**ACTIVITY:**
Retype, word for word, every line of the records below starting at the one that contains "slurry_flow: flow of slurry; ml/min" and ending at the one that contains "Only some runs"; include both of those lines and nothing more.

**DATA EXCERPTS:**
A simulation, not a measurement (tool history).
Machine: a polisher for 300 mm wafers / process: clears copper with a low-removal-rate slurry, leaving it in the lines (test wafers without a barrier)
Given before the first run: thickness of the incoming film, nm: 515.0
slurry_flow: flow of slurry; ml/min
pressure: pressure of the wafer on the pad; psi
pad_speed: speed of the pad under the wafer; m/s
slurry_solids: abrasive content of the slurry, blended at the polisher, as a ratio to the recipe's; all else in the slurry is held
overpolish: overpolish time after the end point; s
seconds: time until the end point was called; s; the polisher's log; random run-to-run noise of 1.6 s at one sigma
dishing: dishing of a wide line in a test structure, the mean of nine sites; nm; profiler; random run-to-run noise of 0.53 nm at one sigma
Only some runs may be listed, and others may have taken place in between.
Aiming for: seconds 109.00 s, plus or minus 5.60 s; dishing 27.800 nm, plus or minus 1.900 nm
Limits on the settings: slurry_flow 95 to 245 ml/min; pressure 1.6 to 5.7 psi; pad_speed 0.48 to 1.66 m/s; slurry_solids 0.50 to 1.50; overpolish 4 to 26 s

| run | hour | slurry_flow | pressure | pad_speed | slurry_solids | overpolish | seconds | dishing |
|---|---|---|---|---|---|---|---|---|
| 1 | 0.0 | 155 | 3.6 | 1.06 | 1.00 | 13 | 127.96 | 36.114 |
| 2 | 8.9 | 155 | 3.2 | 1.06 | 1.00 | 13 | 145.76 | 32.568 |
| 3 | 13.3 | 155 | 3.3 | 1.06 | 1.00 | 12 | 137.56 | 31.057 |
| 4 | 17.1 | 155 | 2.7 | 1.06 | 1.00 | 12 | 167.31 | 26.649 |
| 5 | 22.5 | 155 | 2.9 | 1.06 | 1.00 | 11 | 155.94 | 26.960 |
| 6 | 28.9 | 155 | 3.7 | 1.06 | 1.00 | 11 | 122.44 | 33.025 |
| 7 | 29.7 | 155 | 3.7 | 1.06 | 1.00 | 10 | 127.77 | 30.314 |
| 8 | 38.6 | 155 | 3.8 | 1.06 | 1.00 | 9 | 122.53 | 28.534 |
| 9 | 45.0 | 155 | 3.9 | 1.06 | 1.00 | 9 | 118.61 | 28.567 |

**RESULT:**
slurry_flow: flow of slurry; ml/min
pressure: pressure of the wafer on the pad; psi
pad_speed: speed of the pad under the wafer; m/s
slurry_solids: abrasive content of the slurry, blended at the polisher, as a ratio to the recipe's; all else in the slurry is held
overpolish: overpolish time after the end point; s
seconds: time until the end point was called; s; the polisher's log; random run-to-run noise of 1.6 s at one sigma
dishing: dishing of a wide line in a test structure, the mean of nine sites; nm; profiler; random run-to-run noise of 0.53 nm at one sigma
Only some runs may be listed, and others may have taken place in between.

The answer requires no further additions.